Write the data out again, matching every line exactly.

§
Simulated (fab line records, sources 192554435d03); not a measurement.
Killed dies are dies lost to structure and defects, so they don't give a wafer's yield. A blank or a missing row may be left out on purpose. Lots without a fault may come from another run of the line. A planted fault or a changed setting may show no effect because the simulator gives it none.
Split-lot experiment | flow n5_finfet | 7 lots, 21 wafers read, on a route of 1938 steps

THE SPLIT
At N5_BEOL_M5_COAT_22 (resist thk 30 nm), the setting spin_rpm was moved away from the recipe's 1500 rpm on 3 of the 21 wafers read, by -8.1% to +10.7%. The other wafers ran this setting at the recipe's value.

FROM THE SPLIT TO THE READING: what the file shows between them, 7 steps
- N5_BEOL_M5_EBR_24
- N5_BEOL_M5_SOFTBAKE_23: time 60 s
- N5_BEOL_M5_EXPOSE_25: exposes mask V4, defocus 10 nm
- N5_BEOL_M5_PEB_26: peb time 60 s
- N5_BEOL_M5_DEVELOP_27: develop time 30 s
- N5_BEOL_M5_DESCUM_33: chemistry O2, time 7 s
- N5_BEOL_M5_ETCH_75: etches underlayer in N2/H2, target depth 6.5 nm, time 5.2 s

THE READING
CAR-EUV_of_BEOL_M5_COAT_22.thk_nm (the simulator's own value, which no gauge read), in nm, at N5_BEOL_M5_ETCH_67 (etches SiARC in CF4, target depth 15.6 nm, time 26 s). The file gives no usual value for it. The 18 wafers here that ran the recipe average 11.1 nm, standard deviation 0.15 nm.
§

Result >>
Simulated (fab line records, sources 192554435d03); not a measurement.
Killed dies are dies lost to structure and defects, so they don't give a wafer's yield. A blank or a missing row may be left out on purpose. Lots without a fault may come from another run of the line. A planted fault or a changed setting may show no effect because the simulator gives it none.
Split-lot experiment | flow n5_finfet | 7 lots, 21 wafers read, on a route of 1938 steps

THE SPLIT
At N5_BEOL_M5_COAT_22 (resist thk 30 nm), the setting spin_rpm was moved away from the recipe's 1500 rpm on 3 of the 21 wafers read, by -8.1% to +10.7%. The other wafers ran this setting at the recipe's value.

FROM THE SPLIT TO THE READING: what the file shows between them, 7 steps
- N5_BEOL_M5_EBR_24
- N5_BEOL_M5_SOFTBAKE_23: time 60 s
- N5_BEOL_M5_EXPOSE_25: exposes mask V4, defocus 10 nm
- N5_BEOL_M5_PEB_26: peb time 60 s
- N5_BEOL_M5_DEVELOP_27: develop time 30 s
- N5_BEOL_M5_DESCUM_33: chemistry O2, time 7 s
- N5_BEOL_M5_ETCH_75: etches underlayer in N2/H2, target depth 6.5 nm, time 5.2 s

THE READING
CAR-EUV_of_BEOL_M5_COAT_22.thk_nm (the simulator's own value, which no gauge read), in nm, at N5_BEOL_M5_ETCH_67 (etches SiARC in CF4, target depth 15.6 nm, time 26 s). The file gives no usual value for it. The 18 wafers here that ran the recipe average 11.1 nm, standard deviation 0.15 nm.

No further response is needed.